*** LISTED RECORDS ***
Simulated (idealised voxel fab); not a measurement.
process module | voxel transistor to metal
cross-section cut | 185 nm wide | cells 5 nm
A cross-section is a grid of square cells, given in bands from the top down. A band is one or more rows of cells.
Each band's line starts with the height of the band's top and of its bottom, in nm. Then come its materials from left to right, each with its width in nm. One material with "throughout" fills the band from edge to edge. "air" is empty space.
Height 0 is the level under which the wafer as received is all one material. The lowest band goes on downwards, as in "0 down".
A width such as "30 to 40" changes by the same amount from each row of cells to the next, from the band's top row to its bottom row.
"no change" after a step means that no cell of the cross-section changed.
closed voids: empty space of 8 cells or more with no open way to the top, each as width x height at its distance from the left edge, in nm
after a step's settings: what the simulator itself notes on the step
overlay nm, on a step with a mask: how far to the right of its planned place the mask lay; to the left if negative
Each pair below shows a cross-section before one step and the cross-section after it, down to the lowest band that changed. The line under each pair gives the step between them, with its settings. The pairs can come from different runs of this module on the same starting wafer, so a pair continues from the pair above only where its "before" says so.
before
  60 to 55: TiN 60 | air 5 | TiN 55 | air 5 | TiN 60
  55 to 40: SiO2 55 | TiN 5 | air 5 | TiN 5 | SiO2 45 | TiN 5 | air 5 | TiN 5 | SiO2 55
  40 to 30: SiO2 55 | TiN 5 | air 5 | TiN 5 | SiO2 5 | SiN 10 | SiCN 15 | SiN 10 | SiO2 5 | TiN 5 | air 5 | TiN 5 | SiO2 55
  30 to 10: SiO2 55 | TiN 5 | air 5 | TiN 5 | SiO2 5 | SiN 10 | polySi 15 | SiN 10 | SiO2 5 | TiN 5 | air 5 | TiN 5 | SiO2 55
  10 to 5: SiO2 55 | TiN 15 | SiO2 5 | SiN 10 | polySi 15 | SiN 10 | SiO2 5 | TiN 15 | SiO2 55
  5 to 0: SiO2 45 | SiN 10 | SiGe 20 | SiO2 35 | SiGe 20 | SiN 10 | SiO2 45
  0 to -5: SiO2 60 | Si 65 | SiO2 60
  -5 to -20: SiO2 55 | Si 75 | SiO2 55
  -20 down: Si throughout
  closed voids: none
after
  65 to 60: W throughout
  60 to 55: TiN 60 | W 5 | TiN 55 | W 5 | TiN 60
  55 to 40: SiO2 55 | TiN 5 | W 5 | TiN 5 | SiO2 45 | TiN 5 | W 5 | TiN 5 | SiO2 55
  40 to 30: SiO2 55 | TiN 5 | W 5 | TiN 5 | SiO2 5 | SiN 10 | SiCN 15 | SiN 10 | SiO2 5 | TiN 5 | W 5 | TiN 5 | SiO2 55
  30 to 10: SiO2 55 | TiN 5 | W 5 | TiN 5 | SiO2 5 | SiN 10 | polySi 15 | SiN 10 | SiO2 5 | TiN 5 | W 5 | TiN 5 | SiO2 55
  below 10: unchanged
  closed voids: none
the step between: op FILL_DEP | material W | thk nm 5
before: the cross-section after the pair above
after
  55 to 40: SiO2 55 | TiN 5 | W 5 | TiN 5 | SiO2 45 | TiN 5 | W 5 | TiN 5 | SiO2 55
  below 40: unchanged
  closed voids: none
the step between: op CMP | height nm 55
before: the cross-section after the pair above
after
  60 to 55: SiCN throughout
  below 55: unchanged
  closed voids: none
*** End of LISTED RECORDS ***

Leave out every line above except those from the line with "60 to 55: TiN 60 | air" up to and including the line with "40 to 30: SiO2 55 | TiN 5 | air", and copy those exactly.

  60 to 55: TiN 60 | air 5 | TiN 55 | air 5 | TiN 60
  55 to 40: SiO2 55 | TiN 5 | air 5 | TiN 5 | SiO2 45 | TiN 5 | air 5 | TiN 5 | SiO2 55
  40 to 30: SiO2 55 | TiN 5 | air 5 | TiN 5 | SiO2 5 | SiN 10 | SiCN 15 | SiN 10 | SiO2 5 | TiN 5 | air 5 | TiN 5 | SiO2 55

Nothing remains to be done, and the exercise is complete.